Work task -
What is needed here is an exact transcription of the entries that follow.

= = = = =

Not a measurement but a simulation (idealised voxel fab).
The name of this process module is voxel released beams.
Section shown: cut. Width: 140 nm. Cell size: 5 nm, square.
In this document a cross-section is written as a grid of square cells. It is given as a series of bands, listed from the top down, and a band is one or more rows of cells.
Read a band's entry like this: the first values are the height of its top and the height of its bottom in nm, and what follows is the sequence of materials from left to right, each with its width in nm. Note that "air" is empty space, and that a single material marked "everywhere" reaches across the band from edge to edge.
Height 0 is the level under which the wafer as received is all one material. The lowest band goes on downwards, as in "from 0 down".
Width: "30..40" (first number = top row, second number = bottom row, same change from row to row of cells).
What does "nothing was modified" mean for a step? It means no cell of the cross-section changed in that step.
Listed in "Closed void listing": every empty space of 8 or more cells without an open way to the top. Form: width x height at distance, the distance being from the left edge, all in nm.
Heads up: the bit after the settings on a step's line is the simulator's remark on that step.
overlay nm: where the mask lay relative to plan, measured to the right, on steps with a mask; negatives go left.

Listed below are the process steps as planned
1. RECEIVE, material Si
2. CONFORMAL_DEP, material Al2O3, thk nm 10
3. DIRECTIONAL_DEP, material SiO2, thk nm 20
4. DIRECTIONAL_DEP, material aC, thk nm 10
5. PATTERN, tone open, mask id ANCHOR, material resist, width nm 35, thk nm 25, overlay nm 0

= = = = =

Exercise output -
Not a measurement but a simulation (idealised voxel fab).
The name of this process module is voxel released beams.
Section shown: cut. Width: 140 nm. Cell size: 5 nm, square.
In this document a cross-section is written as a grid of square cells. It is given as a series of bands, listed from the top down, and a band is one or more rows of cells.
Read a band's entry like this: the first values are the height of its top and the height of its bottom in nm, and what follows is the sequence of materials from left to right, each with its width in nm. Note that "air" is empty space, and that a single material marked "everywhere" reaches across the band from edge to edge.
Height 0 is the level under which the wafer as received is all one material. The lowest band goes on downwards, as in "from 0 down".
Width: "30..40" (first number = top row, second number = bottom row, same change from row to row of cells).
What does "nothing was modified" mean for a step? It means no cell of the cross-section changed in that step.
Listed in "Closed void listing": every empty space of 8 or more cells without an open way to the top. Form: width x height at distance, the distance being from the left edge, all in nm.
Heads up: the bit after the settings on a step's line is the simulator's remark on that step.
overlay nm: where the mask lay relative to plan, measured to the right, on steps with a mask; negatives go left.

Listed below are the process steps as planned
1. RECEIVE, material Si
2. CONFORMAL_DEP, material Al2O3, thk nm 10
3. DIRECTIONAL_DEP, material SiO2, thk nm 20
4. DIRECTIONAL_DEP, material aC, thk nm 10
5. PATTERN, tone open, mask id ANCHOR, material resist, width nm 35, thk nm 25, overlay nm 0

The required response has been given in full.